| RECORDED INFORMATION |
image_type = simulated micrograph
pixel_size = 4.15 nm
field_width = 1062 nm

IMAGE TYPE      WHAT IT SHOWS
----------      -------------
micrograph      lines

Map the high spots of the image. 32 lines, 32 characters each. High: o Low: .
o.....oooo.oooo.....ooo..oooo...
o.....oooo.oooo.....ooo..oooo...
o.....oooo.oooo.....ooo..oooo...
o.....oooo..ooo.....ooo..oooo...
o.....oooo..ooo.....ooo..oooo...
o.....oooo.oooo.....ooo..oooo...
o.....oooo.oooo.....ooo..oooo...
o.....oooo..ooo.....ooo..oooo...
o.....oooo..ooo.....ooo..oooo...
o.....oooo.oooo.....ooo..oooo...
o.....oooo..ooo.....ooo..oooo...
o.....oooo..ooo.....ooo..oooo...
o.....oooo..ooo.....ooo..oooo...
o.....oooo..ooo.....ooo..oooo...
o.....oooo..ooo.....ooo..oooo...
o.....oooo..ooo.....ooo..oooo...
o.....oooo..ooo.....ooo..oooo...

| ASSIGNED TASK |
Give the lines again, exactly as they stand, from the beginning of the data through the line with "Map the high".

| RESPONSE BOX |
image_type = simulated micrograph
pixel_size = 4.15 nm
field_width = 1062 nm

IMAGE TYPE      WHAT IT SHOWS
----------      -------------
micrograph      lines

Map the high spots of the image. 32 lines, 32 characters each. High: o Low: .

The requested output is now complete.